------------------------------------------------------------------------
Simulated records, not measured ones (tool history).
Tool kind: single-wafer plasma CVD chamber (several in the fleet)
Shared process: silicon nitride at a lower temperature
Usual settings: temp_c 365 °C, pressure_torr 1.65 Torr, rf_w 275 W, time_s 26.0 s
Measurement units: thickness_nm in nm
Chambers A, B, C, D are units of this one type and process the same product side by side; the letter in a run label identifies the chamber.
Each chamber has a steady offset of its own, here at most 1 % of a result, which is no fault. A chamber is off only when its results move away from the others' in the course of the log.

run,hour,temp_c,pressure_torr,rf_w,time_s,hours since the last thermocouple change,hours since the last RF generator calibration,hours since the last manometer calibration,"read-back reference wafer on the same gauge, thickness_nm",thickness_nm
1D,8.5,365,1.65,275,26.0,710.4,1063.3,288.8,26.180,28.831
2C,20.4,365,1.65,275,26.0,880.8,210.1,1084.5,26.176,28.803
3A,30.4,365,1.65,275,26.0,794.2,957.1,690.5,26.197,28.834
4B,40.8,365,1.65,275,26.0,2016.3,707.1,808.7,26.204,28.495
------------------------------------------------------------------------

TASK ITEM - Exactly as they stand above, repeat all the records.

RESPONSE -
Simulated records, not measured ones (tool history).
Tool kind: single-wafer plasma CVD chamber (several in the fleet)
Shared process: silicon nitride at a lower temperature
Usual settings: temp_c 365 °C, pressure_torr 1.65 Torr, rf_w 275 W, time_s 26.0 s
Measurement units: thickness_nm in nm
Chambers A, B, C, D are units of this one type and process the same product side by side; the letter in a run label identifies the chamber.
Each chamber has a steady offset of its own, here at most 1 % of a result, which is no fault. A chamber is off only when its results move away from the others' in the course of the log.

run,hour,temp_c,pressure_torr,rf_w,time_s,hours since the last thermocouple change,hours since the last RF generator calibration,hours since the last manometer calibration,"read-back reference wafer on the same gauge, thickness_nm",thickness_nm
1D,8.5,365,1.65,275,26.0,710.4,1063.3,288.8,26.180,28.831
2C,20.4,365,1.65,275,26.0,880.8,210.1,1084.5,26.176,28.803
3A,30.4,365,1.65,275,26.0,794.2,957.1,690.5,26.197,28.834
4B,40.8,365,1.65,275,26.0,2016.3,707.1,808.7,26.204,28.495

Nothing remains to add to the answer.